**Data to examine**
_____

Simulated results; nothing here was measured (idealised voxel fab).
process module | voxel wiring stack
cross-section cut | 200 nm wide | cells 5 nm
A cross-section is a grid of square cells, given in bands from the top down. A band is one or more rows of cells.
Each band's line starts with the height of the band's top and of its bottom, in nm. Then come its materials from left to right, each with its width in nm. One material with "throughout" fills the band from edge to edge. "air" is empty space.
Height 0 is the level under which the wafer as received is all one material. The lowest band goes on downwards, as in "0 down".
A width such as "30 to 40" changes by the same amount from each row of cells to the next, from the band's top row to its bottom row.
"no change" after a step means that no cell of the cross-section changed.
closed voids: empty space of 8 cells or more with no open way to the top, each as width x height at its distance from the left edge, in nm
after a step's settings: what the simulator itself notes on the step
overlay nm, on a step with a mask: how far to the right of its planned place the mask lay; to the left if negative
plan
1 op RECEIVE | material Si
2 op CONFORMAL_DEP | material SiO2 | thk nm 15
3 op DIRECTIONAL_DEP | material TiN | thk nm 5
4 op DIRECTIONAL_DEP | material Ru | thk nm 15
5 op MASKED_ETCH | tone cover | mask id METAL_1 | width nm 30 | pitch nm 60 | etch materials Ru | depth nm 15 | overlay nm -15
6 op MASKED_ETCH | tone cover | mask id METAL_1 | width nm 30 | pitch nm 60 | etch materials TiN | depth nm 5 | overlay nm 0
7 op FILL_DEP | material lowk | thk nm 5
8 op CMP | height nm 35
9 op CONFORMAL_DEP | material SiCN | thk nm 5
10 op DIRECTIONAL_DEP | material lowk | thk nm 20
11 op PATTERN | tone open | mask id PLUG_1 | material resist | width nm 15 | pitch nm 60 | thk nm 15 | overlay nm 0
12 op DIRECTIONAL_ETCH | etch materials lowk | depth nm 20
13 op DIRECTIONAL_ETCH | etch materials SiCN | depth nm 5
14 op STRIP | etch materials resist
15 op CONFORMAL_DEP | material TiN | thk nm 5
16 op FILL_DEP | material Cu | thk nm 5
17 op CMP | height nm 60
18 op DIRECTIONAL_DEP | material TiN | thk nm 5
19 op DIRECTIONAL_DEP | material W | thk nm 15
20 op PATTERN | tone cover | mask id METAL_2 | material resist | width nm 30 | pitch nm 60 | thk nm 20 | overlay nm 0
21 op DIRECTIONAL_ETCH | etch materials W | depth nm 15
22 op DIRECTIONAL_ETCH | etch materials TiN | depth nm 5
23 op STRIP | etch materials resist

_____

The lines to retype run from the start of the entries through the line containing "Each band's line"; reproduce them exactly and add nothing.

Simulated results; nothing here was measured (idealised voxel fab).
process module | voxel wiring stack
cross-section cut | 200 nm wide | cells 5 nm
A cross-section is a grid of square cells, given in bands from the top down. A band is one or more rows of cells.
Each band's line starts with the height of the band's top and of its bottom, in nm. Then come its materials from left to right, each with its width in nm. One material with "throughout" fills the band from edge to edge. "air" is empty space.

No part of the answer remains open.